REQUIREMENT: Set down again exactly the lines of the listing below that fall between the line holding "route steps=331 shown M1@250" and the line holding "lots with no", inclusive.

BEGIN

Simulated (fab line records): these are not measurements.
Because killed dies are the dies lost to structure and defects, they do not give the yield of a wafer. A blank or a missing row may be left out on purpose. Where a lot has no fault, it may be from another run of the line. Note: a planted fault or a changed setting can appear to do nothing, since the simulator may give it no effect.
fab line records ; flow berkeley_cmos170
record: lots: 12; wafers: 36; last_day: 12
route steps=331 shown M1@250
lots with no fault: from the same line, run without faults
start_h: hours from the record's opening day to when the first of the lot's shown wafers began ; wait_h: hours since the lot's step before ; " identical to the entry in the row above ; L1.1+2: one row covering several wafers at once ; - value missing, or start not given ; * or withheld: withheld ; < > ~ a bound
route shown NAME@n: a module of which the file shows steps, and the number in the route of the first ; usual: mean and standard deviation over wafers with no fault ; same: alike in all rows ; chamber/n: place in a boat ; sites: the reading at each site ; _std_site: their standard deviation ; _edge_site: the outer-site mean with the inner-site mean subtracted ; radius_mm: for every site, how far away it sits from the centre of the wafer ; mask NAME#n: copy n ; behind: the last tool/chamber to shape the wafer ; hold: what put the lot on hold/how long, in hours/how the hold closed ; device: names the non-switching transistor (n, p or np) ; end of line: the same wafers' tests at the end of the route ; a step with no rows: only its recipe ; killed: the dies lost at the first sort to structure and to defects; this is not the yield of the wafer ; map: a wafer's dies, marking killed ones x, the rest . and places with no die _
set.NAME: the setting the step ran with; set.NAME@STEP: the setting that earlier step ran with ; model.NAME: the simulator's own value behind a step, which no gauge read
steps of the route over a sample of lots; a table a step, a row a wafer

END

YOUR SOLUTION:
route steps=331 shown M1@250
lots with no fault: from the same line, run without faults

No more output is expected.